→ **Records provided**
━━━━

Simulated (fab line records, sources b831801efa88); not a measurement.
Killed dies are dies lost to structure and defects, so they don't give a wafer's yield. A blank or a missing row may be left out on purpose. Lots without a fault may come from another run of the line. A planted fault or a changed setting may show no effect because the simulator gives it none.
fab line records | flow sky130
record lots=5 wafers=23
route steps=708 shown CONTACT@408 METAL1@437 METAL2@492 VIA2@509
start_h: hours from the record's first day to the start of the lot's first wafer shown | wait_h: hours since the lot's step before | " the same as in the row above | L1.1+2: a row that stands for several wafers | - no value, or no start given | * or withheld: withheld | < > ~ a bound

━━━━

→ **Task item**
Of the lines above, retype only those from the line containing "fab line records | flow sky130" through the line containing "route steps=708 shown", including both, exactly.

→ **Exercise solution**
fab line records | flow sky130
record lots=5 wafers=23
route steps=708 shown CONTACT@408 METAL1@437 METAL2@492 VIA2@509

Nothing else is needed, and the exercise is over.